══════════════════════════════
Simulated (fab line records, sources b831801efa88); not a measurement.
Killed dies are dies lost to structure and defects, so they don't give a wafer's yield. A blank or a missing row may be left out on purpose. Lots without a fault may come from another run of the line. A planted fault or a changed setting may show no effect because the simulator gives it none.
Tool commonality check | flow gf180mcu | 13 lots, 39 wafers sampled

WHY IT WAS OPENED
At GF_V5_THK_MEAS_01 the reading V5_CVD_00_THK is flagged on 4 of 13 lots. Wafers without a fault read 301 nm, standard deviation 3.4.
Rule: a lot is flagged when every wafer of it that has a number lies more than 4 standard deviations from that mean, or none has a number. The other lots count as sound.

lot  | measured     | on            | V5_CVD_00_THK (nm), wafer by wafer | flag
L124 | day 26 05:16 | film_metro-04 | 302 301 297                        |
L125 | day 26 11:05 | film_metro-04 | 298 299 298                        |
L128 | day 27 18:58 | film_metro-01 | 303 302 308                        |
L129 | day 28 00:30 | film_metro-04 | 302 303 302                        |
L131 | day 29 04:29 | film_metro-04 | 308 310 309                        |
══════════════════════════════

* ACTIVITY *
Please return all of the entries shown above, exactly as they stand.

* EXERCISE RESULT *
Simulated (fab line records, sources b831801efa88); not a measurement.
Killed dies are dies lost to structure and defects, so they don't give a wafer's yield. A blank or a missing row may be left out on purpose. Lots without a fault may come from another run of the line. A planted fault or a changed setting may show no effect because the simulator gives it none.
Tool commonality check | flow gf180mcu | 13 lots, 39 wafers sampled

WHY IT WAS OPENED
At GF_V5_THK_MEAS_01 the reading V5_CVD_00_THK is flagged on 4 of 13 lots. Wafers without a fault read 301 nm, standard deviation 3.4.
Rule: a lot is flagged when every wafer of it that has a number lies more than 4 standard deviations from that mean, or none has a number. The other lots count as sound.

lot  | measured     | on            | V5_CVD_00_THK (nm), wafer by wafer | flag
L124 | day 26 05:16 | film_metro-04 | 302 301 297                        |
L125 | day 26 11:05 | film_metro-04 | 298 299 298                        |
L128 | day 27 18:58 | film_metro-01 | 303 302 308                        |
L129 | day 28 00:30 | film_metro-04 | 302 303 302                        |
L131 | day 29 04:29 | film_metro-04 | 308 310 309                        |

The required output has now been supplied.